## Exercise:
Copy, word for word, each line of the data below from the first through the line containing "A cross-section is", and stop there.

• • •
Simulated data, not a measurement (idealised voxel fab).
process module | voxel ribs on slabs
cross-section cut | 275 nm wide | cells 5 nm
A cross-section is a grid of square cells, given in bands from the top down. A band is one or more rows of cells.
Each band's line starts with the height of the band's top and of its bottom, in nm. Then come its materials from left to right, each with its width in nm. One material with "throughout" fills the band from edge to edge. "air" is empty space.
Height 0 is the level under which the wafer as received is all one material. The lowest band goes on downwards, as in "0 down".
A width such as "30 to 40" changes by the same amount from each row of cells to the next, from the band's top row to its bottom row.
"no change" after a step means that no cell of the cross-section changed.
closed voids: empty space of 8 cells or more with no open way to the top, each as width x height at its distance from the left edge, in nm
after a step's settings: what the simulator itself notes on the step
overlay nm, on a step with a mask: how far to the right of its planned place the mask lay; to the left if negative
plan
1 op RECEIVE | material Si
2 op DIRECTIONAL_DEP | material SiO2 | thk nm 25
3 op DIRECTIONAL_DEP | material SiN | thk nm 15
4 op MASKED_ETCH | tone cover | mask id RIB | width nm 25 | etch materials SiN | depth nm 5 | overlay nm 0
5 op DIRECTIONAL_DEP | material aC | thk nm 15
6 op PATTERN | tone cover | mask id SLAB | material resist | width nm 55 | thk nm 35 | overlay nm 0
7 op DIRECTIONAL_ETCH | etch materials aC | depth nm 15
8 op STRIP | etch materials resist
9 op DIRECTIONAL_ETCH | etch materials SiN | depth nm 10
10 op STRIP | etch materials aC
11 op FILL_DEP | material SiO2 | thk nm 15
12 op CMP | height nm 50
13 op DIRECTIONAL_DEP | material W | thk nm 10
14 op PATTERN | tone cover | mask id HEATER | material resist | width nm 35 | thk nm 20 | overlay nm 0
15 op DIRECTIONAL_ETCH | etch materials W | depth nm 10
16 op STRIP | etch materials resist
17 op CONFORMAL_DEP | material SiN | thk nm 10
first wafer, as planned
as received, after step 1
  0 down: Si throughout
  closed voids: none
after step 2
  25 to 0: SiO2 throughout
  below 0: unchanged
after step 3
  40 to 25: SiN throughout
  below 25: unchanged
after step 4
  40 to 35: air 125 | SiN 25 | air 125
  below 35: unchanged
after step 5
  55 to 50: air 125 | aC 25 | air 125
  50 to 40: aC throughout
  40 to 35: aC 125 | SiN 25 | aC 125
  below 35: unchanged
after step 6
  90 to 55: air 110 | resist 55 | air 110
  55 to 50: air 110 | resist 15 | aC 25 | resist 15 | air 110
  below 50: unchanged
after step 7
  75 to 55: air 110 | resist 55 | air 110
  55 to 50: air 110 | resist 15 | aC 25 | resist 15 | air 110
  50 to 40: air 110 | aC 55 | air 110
• • •

## Written response:
Simulated data, not a measurement (idealised voxel fab).
process module | voxel ribs on slabs
cross-section cut | 275 nm wide | cells 5 nm
A cross-section is a grid of square cells, given in bands from the top down. A band is one or more rows of cells.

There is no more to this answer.